*** Begin section ***

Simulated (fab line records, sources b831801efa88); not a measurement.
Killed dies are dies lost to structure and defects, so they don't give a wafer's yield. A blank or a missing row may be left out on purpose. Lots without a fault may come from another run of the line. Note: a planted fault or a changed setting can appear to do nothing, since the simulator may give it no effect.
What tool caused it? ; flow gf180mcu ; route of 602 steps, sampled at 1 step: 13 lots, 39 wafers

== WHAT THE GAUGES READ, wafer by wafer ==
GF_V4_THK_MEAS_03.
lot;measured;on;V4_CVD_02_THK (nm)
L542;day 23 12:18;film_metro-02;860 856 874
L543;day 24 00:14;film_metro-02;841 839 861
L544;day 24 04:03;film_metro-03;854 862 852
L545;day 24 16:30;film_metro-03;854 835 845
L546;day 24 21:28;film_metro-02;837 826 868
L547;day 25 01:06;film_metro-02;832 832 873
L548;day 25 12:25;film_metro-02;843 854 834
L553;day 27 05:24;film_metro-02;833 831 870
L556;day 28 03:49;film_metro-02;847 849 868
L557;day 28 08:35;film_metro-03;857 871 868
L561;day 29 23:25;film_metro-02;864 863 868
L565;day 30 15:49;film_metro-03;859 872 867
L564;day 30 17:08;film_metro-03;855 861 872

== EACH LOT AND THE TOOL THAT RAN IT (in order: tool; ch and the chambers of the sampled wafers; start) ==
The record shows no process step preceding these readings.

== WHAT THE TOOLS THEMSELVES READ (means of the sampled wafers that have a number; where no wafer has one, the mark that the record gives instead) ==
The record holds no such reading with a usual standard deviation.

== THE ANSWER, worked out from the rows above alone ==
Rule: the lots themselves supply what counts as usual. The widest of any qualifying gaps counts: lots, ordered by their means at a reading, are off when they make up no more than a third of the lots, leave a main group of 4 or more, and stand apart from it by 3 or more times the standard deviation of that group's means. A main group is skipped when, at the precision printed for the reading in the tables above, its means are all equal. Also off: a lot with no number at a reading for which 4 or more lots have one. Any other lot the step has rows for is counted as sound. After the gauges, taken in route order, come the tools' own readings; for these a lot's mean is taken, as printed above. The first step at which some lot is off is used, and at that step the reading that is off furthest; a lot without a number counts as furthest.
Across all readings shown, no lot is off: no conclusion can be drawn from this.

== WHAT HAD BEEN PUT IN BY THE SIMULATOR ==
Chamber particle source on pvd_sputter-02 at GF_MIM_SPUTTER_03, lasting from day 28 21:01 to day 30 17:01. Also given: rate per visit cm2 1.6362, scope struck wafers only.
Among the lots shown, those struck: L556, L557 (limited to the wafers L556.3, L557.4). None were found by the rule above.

*** End section ***

From the top of the material above, print every line exactly, ending with the line that holds "L564;day 30 17:08;film_metro-03;855 861 872".

Simulated (fab line records, sources b831801efa88); not a measurement.
Killed dies are dies lost to structure and defects, so they don't give a wafer's yield. A blank or a missing row may be left out on purpose. Lots without a fault may come from another run of the line. Note: a planted fault or a changed setting can appear to do nothing, since the simulator may give it no effect.
What tool caused it? ; flow gf180mcu ; route of 602 steps, sampled at 1 step: 13 lots, 39 wafers

== WHAT THE GAUGES READ, wafer by wafer ==
GF_V4_THK_MEAS_03.
lot;measured;on;V4_CVD_02_THK (nm)
L542;day 23 12:18;film_metro-02;860 856 874
L543;day 24 00:14;film_metro-02;841 839 861
L544;day 24 04:03;film_metro-03;854 862 852
L545;day 24 16:30;film_metro-03;854 835 845
L546;day 24 21:28;film_metro-02;837 826 868
L547;day 25 01:06;film_metro-02;832 832 873
L548;day 25 12:25;film_metro-02;843 854 834
L553;day 27 05:24;film_metro-02;833 831 870
L556;day 28 03:49;film_metro-02;847 849 868
L557;day 28 08:35;film_metro-03;857 871 868
L561;day 29 23:25;film_metro-02;864 863 868
L565;day 30 15:49;film_metro-03;859 872 867
L564;day 30 17:08;film_metro-03;855 861 872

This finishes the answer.